▶ _Work order_
Would you copy the material below word for word, beginning with its first line and ending with the line that contains "Notebook entry. Looked"?

▶ _Provided records_
———
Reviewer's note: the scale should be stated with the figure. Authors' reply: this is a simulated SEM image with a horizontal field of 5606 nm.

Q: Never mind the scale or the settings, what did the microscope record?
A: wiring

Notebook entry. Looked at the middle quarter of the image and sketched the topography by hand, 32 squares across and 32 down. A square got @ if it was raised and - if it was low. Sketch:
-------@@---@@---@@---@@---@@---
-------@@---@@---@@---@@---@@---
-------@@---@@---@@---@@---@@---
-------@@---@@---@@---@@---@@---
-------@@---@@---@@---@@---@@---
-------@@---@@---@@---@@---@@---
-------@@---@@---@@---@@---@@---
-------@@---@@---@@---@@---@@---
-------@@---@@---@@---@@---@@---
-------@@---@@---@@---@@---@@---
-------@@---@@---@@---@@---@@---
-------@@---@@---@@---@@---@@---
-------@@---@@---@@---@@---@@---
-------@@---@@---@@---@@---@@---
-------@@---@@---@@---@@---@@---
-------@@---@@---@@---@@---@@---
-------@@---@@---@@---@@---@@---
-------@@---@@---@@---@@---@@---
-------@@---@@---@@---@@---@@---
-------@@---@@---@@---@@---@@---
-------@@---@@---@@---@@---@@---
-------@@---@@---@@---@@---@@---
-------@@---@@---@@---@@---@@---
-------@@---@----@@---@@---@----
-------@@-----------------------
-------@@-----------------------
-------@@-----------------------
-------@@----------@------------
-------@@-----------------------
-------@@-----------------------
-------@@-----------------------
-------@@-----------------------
———

▶ _Response box_
Reviewer's note: the scale should be stated with the figure. Authors' reply: this is a simulated SEM image with a horizontal field of 5606 nm.

Q: Never mind the scale or the settings, what did the microscope record?
A: wiring

Notebook entry. Looked at the middle quarter of the image and sketched the topography by hand, 32 squares across and 32 down. A square got @ if it was raised and - if it was low. Sketch:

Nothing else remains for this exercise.